## INPUT DATA
----------------
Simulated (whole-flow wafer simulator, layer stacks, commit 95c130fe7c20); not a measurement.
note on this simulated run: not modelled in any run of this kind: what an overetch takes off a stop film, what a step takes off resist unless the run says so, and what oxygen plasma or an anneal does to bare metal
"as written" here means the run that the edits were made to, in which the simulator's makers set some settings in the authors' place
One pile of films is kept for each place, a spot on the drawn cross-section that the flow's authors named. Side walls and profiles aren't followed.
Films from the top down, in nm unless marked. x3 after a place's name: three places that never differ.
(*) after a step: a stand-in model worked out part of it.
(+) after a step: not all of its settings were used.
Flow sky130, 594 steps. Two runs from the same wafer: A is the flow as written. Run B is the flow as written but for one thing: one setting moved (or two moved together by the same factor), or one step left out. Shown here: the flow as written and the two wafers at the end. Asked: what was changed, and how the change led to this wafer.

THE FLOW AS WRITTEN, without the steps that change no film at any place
----------------

## WORK ORDER
Every record, restated word for word, should make up your reply.

## TASK RESULT
Simulated (whole-flow wafer simulator, layer stacks, commit 95c130fe7c20); not a measurement.
note on this simulated run: not modelled in any run of this kind: what an overetch takes off a stop film, what a step takes off resist unless the run says so, and what oxygen plasma or an anneal does to bare metal
"as written" here means the run that the edits were made to, in which the simulator's makers set some settings in the authors' place
One pile of films is kept for each place, a spot on the drawn cross-section that the flow's authors named. Side walls and profiles aren't followed.
Films from the top down, in nm unless marked. x3 after a place's name: three places that never differ.
(*) after a step: a stand-in model worked out part of it.
(+) after a step: not all of its settings were used.
Flow sky130, 594 steps. Two runs from the same wafer: A is the flow as written. Run B is the flow as written but for one thing: one setting moved (or two moved together by the same factor), or one step left out. Shown here: the flow as written and the two wafers at the end. Asked: what was changed, and how the change led to this wafer.

THE FLOW AS WRITTEN, without the steps that change no film at any place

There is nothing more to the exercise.